■ Action item ■
Every line below between the line holding "in the run with the fault: +79" and the line holding "step 11, METAL", inclusive, should be repeated exactly, and all other lines omitted.

*****

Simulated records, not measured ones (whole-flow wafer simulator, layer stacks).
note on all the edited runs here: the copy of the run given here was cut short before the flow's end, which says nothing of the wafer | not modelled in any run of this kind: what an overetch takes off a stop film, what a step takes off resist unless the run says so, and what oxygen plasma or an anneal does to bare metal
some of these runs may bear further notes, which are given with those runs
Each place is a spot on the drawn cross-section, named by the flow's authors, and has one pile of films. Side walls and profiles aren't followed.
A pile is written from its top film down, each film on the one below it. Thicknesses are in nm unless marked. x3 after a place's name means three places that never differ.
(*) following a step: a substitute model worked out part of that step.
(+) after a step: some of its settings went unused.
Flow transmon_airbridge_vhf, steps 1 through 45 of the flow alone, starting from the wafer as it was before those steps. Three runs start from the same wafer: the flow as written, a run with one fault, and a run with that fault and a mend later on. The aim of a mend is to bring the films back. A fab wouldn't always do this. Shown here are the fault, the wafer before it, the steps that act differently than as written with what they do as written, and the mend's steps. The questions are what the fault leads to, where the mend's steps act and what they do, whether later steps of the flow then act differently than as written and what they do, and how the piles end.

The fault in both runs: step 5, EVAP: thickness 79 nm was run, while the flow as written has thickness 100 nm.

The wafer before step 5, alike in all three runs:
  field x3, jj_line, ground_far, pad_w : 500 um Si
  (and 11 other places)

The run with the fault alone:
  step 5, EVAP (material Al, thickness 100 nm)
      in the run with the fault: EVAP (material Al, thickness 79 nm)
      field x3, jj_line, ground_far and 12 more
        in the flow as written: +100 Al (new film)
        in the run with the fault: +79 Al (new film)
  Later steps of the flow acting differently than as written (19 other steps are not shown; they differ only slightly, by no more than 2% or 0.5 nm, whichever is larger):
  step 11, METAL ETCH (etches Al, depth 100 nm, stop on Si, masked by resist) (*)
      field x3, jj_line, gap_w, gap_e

*****

■ Task answer ■
        in the run with the fault: +79 Al (new film)
  Later steps of the flow acting differently than as written (19 other steps are not shown; they differ only slightly, by no more than 2% or 0.5 nm, whichever is larger):
  step 11, METAL ETCH (etches Al, depth 100 nm, stop on Si, masked by resist) (*)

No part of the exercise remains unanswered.